WORK TASK:
Nothing should be output except the lines from the top of the material below through the line that contains "Fill in the map.", each exactly as written.

ENTRIES PROVIDED:
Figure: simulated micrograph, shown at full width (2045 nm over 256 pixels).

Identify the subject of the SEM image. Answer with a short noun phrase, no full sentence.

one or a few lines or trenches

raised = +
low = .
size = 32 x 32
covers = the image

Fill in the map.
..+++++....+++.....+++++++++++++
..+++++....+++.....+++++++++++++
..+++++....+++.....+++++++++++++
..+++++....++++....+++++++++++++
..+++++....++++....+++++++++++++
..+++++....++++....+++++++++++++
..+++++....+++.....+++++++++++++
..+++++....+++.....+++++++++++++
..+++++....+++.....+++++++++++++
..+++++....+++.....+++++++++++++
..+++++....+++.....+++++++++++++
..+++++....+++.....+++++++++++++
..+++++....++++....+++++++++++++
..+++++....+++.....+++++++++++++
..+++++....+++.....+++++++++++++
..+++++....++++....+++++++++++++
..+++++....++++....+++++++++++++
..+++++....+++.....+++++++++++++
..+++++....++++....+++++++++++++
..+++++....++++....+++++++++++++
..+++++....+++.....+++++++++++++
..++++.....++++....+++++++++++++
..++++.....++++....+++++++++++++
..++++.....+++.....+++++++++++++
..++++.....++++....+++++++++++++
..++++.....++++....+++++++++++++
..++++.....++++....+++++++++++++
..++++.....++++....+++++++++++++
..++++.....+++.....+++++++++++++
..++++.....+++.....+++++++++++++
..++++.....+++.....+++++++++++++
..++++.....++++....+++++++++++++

WRITTEN REPLY:
Figure: simulated micrograph, shown at full width (2045 nm over 256 pixels).

Identify the subject of the SEM image. Answer with a short noun phrase, no full sentence.

one or a few lines or trenches

raised = +
low = .
size = 32 x 32
covers = the image

Fill in the map.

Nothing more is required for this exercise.